'''
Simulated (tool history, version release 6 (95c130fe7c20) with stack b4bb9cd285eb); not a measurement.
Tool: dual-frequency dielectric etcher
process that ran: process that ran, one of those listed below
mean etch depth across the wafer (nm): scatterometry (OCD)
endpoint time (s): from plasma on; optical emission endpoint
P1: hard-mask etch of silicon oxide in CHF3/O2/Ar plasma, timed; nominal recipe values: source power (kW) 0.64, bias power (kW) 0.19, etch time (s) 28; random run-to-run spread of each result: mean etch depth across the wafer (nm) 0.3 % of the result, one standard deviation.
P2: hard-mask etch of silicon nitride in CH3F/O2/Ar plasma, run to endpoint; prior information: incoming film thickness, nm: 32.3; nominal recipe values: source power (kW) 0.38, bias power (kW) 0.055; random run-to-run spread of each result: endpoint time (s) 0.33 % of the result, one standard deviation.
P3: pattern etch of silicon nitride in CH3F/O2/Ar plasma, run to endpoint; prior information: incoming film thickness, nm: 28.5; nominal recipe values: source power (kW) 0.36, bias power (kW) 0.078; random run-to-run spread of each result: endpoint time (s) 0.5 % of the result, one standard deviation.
'''

*Work request*
Repeat the whole listing verbatim.

*Answer section*
Simulated (tool history, version release 6 (95c130fe7c20) with stack b4bb9cd285eb); not a measurement.
Tool: dual-frequency dielectric etcher
process that ran: process that ran, one of those listed below
mean etch depth across the wafer (nm): scatterometry (OCD)
endpoint time (s): from plasma on; optical emission endpoint
P1: hard-mask etch of silicon oxide in CHF3/O2/Ar plasma, timed; nominal recipe values: source power (kW) 0.64, bias power (kW) 0.19, etch time (s) 28; random run-to-run spread of each result: mean etch depth across the wafer (nm) 0.3 % of the result, one standard deviation.
P2: hard-mask etch of silicon nitride in CH3F/O2/Ar plasma, run to endpoint; prior information: incoming film thickness, nm: 32.3; nominal recipe values: source power (kW) 0.38, bias power (kW) 0.055; random run-to-run spread of each result: endpoint time (s) 0.33 % of the result, one standard deviation.
P3: pattern etch of silicon nitride in CH3F/O2/Ar plasma, run to endpoint; prior information: incoming film thickness, nm: 28.5; nominal recipe values: source power (kW) 0.36, bias power (kW) 0.078; random run-to-run spread of each result: endpoint time (s) 0.5 % of the result, one standard deviation.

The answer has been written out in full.